# Required action
Word for word, write out all of the data below.

# Records supplied

•••••

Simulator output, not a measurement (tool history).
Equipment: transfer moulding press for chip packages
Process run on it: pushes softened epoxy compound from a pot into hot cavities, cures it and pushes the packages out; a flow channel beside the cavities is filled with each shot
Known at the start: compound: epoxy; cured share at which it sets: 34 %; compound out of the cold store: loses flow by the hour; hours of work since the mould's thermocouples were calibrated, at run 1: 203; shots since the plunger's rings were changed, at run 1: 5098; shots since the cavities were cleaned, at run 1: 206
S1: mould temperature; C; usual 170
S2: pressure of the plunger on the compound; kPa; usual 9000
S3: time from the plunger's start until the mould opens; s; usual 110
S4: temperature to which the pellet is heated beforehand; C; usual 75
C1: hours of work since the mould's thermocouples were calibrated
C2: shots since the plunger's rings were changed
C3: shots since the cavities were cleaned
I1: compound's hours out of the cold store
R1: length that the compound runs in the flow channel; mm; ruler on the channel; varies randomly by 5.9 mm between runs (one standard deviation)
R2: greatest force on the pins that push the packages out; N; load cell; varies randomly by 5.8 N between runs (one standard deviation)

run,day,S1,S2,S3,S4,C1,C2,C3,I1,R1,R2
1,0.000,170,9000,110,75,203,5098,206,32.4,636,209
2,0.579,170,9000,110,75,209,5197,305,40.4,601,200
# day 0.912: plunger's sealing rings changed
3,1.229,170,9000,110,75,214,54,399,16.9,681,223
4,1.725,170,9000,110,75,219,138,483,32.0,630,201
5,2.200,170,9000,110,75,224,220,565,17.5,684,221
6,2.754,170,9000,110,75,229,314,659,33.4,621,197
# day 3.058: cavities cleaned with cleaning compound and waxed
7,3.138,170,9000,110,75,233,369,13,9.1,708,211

•••••

# Your response
Simulator output, not a measurement (tool history).
Equipment: transfer moulding press for chip packages
Process run on it: pushes softened epoxy compound from a pot into hot cavities, cures it and pushes the packages out; a flow channel beside the cavities is filled with each shot
Known at the start: compound: epoxy; cured share at which it sets: 34 %; compound out of the cold store: loses flow by the hour; hours of work since the mould's thermocouples were calibrated, at run 1: 203; shots since the plunger's rings were changed, at run 1: 5098; shots since the cavities were cleaned, at run 1: 206
S1: mould temperature; C; usual 170
S2: pressure of the plunger on the compound; kPa; usual 9000
S3: time from the plunger's start until the mould opens; s; usual 110
S4: temperature to which the pellet is heated beforehand; C; usual 75
C1: hours of work since the mould's thermocouples were calibrated
C2: shots since the plunger's rings were changed
C3: shots since the cavities were cleaned
I1: compound's hours out of the cold store
R1: length that the compound runs in the flow channel; mm; ruler on the channel; varies randomly by 5.9 mm between runs (one standard deviation)
R2: greatest force on the pins that push the packages out; N; load cell; varies randomly by 5.8 N between runs (one standard deviation)

run,day,S1,S2,S3,S4,C1,C2,C3,I1,R1,R2
1,0.000,170,9000,110,75,203,5098,206,32.4,636,209
2,0.579,170,9000,110,75,209,5197,305,40.4,601,200
# day 0.912: plunger's sealing rings changed
3,1.229,170,9000,110,75,214,54,399,16.9,681,223
4,1.725,170,9000,110,75,219,138,483,32.0,630,201
5,2.200,170,9000,110,75,224,220,565,17.5,684,221
6,2.754,170,9000,110,75,229,314,659,33.4,621,197
# day 3.058: cavities cleaned with cleaning compound and waxed
7,3.138,170,9000,110,75,233,369,13,9.1,708,211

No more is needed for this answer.